:: Data for review
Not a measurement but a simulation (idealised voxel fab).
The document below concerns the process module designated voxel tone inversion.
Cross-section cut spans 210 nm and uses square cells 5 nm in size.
::::

Task item: Output the data exactly, so that every line matches the original.

Expected answer:
Not a measurement but a simulation (idealised voxel fab).
The document below concerns the process module designated voxel tone inversion.
Cross-section cut spans 210 nm and uses square cells 5 nm in size.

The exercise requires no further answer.